#### Extracted material:
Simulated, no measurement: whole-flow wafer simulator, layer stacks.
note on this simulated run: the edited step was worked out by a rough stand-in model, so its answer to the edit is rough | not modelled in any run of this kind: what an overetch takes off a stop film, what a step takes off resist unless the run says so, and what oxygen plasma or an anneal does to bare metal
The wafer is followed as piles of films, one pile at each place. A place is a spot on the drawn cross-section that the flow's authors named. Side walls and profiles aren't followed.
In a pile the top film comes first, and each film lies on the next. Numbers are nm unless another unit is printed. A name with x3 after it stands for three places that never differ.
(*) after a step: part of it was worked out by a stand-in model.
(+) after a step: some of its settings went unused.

#### Brief:
Each line of the data is to be retyped exactly.

#### Written response:
Simulated, no measurement: whole-flow wafer simulator, layer stacks.
note on this simulated run: the edited step was worked out by a rough stand-in model, so its answer to the edit is rough | not modelled in any run of this kind: what an overetch takes off a stop film, what a step takes off resist unless the run says so, and what oxygen plasma or an anneal does to bare metal
The wafer is followed as piles of films, one pile at each place. A place is a spot on the drawn cross-section that the flow's authors named. Side walls and profiles aren't followed.
In a pile the top film comes first, and each film lies on the next. Numbers are nm unless another unit is printed. A name with x3 after it stands for three places that never differ.
(*) after a step: part of it was worked out by a stand-in model.
(+) after a step: some of its settings went unused.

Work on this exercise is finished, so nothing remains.